(RECORD SET):
○ ○ ○ ○
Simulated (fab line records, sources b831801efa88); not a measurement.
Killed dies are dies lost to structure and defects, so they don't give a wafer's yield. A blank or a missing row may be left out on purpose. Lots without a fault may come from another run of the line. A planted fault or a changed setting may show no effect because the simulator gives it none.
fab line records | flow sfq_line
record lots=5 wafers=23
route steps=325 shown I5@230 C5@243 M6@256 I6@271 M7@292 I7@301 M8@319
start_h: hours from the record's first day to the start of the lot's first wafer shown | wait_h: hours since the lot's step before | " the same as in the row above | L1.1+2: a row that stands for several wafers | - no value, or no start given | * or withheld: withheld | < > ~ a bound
○ ○ ○ ○

(WORK TASK):
Copy the records above exactly as written.

(WRITTEN REPLY):
Simulated (fab line records, sources b831801efa88); not a measurement.
Killed dies are dies lost to structure and defects, so they don't give a wafer's yield. A blank or a missing row may be left out on purpose. Lots without a fault may come from another run of the line. A planted fault or a changed setting may show no effect because the simulator gives it none.
fab line records | flow sfq_line
record lots=5 wafers=23
route steps=325 shown I5@230 C5@243 M6@256 I6@271 M7@292 I7@301 M8@319
start_h: hours from the record's first day to the start of the lot's first wafer shown | wait_h: hours since the lot's step before | " the same as in the row above | L1.1+2: a row that stands for several wafers | - no value, or no start given | * or withheld: withheld | < > ~ a bound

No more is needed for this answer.